* **WORK REQUEST**:
Exactly the lines from the opening of the data through the line containing "Each place is" should be reproduced, please, with nothing added.

* **INFORMATION**:
=== Begin Enclosure ===

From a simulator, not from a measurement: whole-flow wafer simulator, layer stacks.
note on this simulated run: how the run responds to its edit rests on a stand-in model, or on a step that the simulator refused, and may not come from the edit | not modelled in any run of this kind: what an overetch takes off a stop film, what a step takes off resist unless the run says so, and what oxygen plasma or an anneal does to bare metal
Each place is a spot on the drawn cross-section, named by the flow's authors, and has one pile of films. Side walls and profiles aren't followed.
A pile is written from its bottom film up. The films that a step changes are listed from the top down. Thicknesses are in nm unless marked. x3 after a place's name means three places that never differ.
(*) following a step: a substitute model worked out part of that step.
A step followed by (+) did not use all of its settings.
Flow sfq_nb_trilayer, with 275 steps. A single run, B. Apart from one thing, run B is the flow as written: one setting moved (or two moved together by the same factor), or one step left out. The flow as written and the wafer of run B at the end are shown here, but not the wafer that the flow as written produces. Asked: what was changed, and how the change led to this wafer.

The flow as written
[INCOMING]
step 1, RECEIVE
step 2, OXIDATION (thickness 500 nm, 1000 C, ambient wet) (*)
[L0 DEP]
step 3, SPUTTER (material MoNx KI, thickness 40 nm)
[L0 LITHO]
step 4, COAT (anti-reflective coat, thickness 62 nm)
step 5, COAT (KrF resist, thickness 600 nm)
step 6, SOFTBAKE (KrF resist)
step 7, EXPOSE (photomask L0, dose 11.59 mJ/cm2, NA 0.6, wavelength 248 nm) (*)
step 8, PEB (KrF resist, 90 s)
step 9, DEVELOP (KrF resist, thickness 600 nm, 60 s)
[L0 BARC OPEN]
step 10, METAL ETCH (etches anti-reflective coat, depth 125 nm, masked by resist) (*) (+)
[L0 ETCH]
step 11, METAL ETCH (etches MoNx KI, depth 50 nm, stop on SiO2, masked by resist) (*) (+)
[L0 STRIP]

=== End Enclosure ===

* **EXERCISE RESULT**:
From a simulator, not from a measurement: whole-flow wafer simulator, layer stacks.
note on this simulated run: how the run responds to its edit rests on a stand-in model, or on a step that the simulator refused, and may not come from the edit | not modelled in any run of this kind: what an overetch takes off a stop film, what a step takes off resist unless the run says so, and what oxygen plasma or an anneal does to bare metal
Each place is a spot on the drawn cross-section, named by the flow's authors, and has one pile of films. Side walls and profiles aren't followed.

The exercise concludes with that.